WORK INSTRUCTION → Your answer must hold only the lines below from the line containing "S1: stamp and" through the line containing "# hour 92.1: stamp", each reproduced exactly.

== DATA RECORDS
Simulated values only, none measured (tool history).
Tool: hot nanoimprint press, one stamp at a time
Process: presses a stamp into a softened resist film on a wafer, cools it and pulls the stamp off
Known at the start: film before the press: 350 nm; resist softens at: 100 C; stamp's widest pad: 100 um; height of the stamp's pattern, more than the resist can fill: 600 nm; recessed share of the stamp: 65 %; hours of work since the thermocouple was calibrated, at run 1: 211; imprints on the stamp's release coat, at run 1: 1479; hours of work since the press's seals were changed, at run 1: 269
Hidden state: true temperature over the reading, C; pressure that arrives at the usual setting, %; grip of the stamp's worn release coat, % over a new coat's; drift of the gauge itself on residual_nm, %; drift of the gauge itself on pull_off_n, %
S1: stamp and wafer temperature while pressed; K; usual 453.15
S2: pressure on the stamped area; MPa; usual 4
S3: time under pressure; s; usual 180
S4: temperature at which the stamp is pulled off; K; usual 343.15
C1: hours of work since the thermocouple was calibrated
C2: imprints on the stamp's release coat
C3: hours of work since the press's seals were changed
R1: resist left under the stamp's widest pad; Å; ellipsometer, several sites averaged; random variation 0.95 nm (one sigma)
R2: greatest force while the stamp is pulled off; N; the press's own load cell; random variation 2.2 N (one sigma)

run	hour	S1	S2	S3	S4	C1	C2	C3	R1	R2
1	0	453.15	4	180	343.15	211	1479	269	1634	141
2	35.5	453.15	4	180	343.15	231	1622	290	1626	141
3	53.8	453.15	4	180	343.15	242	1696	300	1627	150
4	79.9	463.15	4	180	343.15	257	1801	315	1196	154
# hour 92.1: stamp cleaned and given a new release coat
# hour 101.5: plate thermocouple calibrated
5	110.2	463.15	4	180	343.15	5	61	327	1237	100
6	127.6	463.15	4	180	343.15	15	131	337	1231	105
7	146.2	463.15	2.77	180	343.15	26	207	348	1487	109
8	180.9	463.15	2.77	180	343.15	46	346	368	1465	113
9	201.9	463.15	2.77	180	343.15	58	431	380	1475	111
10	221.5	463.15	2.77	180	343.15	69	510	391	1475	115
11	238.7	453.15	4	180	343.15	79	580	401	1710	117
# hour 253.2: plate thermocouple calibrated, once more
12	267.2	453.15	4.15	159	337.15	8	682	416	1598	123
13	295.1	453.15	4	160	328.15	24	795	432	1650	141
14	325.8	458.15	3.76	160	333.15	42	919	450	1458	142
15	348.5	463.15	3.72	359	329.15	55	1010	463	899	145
====

ANSWER BOX →
S1: stamp and wafer temperature while pressed; K; usual 453.15
S2: pressure on the stamped area; MPa; usual 4
S3: time under pressure; s; usual 180
S4: temperature at which the stamp is pulled off; K; usual 343.15
C1: hours of work since the thermocouple was calibrated
C2: imprints on the stamp's release coat
C3: hours of work since the press's seals were changed
R1: resist left under the stamp's widest pad; Å; ellipsometer, several sites averaged; random variation 0.95 nm (one sigma)
R2: greatest force while the stamp is pulled off; N; the press's own load cell; random variation 2.2 N (one sigma)

run	hour	S1	S2	S3	S4	C1	C2	C3	R1	R2
1	0	453.15	4	180	343.15	211	1479	269	1634	141
2	35.5	453.15	4	180	343.15	231	1622	290	1626	141
3	53.8	453.15	4	180	343.15	242	1696	300	1627	150
4	79.9	463.15	4	180	343.15	257	1801	315	1196	154
# hour 92.1: stamp cleaned and given a new release coat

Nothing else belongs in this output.